» **Work request**
Everything from the top of the data below through the line with "XX----XX----XXX----XX----XX----X" should be duplicated exactly, and nothing past it.

---------- Records supplied ----------
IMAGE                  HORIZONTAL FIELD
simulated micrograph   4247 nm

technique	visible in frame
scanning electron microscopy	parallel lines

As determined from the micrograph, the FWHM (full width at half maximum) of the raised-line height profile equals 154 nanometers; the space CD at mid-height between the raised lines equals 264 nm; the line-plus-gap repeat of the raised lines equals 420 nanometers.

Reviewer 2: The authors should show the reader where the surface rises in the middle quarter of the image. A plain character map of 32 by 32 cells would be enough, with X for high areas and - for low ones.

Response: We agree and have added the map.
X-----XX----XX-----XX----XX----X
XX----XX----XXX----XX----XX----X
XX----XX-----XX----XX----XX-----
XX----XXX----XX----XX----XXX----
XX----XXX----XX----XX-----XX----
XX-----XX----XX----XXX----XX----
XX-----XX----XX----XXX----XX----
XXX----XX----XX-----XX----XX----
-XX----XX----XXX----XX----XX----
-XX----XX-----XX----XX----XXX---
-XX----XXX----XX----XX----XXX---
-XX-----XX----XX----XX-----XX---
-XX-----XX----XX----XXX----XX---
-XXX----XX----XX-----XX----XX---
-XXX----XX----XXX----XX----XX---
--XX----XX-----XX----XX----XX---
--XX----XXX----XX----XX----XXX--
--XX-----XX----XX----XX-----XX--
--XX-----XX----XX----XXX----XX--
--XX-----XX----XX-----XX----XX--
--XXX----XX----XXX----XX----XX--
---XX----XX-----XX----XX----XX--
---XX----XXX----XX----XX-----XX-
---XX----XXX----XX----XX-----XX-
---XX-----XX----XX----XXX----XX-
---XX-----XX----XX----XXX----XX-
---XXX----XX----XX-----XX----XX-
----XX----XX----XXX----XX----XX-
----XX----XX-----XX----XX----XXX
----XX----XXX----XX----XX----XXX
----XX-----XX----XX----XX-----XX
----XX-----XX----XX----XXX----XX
----------

» **Task response**
IMAGE                  HORIZONTAL FIELD
simulated micrograph   4247 nm

technique	visible in frame
scanning electron microscopy	parallel lines

As determined from the micrograph, the FWHM (full width at half maximum) of the raised-line height profile equals 154 nanometers; the space CD at mid-height between the raised lines equals 264 nm; the line-plus-gap repeat of the raised lines equals 420 nanometers.

Reviewer 2: The authors should show the reader where the surface rises in the middle quarter of the image. A plain character map of 32 by 32 cells would be enough, with X for high areas and - for low ones.

Response: We agree and have added the map.
X-----XX----XX-----XX----XX----X
XX----XX----XXX----XX----XX----X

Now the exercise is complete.